◆ Exercise
Return the run of lines below that opens with the line containing "run 7 hour=164.0" and closes with the line containing "run 10 hour=248.8", keeping each one exact.

◆ Records supplied
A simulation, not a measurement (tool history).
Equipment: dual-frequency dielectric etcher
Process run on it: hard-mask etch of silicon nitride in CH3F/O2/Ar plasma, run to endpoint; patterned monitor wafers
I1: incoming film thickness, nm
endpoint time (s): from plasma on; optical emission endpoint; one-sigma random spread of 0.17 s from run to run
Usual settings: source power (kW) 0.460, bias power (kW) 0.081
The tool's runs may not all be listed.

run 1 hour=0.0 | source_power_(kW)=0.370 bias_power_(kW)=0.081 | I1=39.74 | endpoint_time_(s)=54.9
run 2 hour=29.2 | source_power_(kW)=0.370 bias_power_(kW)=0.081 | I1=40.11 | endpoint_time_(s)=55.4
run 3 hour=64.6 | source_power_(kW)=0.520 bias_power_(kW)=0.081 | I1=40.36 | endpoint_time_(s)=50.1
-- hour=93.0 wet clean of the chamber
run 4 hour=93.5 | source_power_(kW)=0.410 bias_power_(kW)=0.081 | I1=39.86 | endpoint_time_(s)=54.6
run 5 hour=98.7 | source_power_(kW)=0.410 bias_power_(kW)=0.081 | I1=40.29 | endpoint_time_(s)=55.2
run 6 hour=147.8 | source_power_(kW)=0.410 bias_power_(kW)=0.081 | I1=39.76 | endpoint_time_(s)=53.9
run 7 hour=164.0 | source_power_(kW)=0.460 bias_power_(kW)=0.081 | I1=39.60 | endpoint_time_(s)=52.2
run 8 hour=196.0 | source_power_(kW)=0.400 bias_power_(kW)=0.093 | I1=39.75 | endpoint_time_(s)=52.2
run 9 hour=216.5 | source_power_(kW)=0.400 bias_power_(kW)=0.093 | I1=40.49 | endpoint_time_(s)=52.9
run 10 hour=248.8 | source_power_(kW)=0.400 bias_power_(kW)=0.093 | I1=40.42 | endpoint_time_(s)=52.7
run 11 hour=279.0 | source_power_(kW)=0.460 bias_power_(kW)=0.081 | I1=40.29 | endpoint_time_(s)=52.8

◆ Written response
run 7 hour=164.0 | source_power_(kW)=0.460 bias_power_(kW)=0.081 | I1=39.60 | endpoint_time_(s)=52.2
run 8 hour=196.0 | source_power_(kW)=0.400 bias_power_(kW)=0.093 | I1=39.75 | endpoint_time_(s)=52.2
run 9 hour=216.5 | source_power_(kW)=0.400 bias_power_(kW)=0.093 | I1=40.49 | endpoint_time_(s)=52.9
run 10 hour=248.8 | source_power_(kW)=0.400 bias_power_(kW)=0.093 | I1=40.42 | endpoint_time_(s)=52.7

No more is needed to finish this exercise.